> [Exercise]:
The entries are to be duplicated exactly, with nothing left out.

___ Source material ___
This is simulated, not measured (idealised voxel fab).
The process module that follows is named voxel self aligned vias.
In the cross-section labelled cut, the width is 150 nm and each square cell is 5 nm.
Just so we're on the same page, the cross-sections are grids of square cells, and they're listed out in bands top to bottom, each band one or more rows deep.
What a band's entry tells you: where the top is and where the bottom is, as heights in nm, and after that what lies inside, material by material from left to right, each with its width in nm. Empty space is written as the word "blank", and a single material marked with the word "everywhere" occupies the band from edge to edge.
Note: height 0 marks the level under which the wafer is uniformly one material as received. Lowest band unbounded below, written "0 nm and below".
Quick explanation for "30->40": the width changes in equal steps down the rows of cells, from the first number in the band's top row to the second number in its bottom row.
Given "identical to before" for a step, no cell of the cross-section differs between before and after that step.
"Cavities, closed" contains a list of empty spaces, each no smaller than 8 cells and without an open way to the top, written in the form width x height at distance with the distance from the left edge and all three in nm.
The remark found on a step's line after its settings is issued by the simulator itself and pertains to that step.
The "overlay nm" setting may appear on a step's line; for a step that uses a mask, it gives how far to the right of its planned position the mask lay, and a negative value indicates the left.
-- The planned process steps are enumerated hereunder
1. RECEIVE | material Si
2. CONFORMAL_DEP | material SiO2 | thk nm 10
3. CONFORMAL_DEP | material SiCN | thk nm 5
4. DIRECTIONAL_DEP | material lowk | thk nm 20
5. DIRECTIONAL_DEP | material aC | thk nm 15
___

> [Task solution]:
This is simulated, not measured (idealised voxel fab).
The process module that follows is named voxel self aligned vias.
In the cross-section labelled cut, the width is 150 nm and each square cell is 5 nm.
Just so we're on the same page, the cross-sections are grids of square cells, and they're listed out in bands top to bottom, each band one or more rows deep.
What a band's entry tells you: where the top is and where the bottom is, as heights in nm, and after that what lies inside, material by material from left to right, each with its width in nm. Empty space is written as the word "blank", and a single material marked with the word "everywhere" occupies the band from edge to edge.
Note: height 0 marks the level under which the wafer is uniformly one material as received. Lowest band unbounded below, written "0 nm and below".
Quick explanation for "30->40": the width changes in equal steps down the rows of cells, from the first number in the band's top row to the second number in its bottom row.
Given "identical to before" for a step, no cell of the cross-section differs between before and after that step.
"Cavities, closed" contains a list of empty spaces, each no smaller than 8 cells and without an open way to the top, written in the form width x height at distance with the distance from the left edge and all three in nm.
The remark found on a step's line after its settings is issued by the simulator itself and pertains to that step.
The "overlay nm" setting may appear on a step's line; for a step that uses a mask, it gives how far to the right of its planned position the mask lay, and a negative value indicates the left.
-- The planned process steps are enumerated hereunder
1. RECEIVE | material Si
2. CONFORMAL_DEP | material SiO2 | thk nm 10
3. CONFORMAL_DEP | material SiCN | thk nm 5
4. DIRECTIONAL_DEP | material lowk | thk nm 20
5. DIRECTIONAL_DEP | material aC | thk nm 15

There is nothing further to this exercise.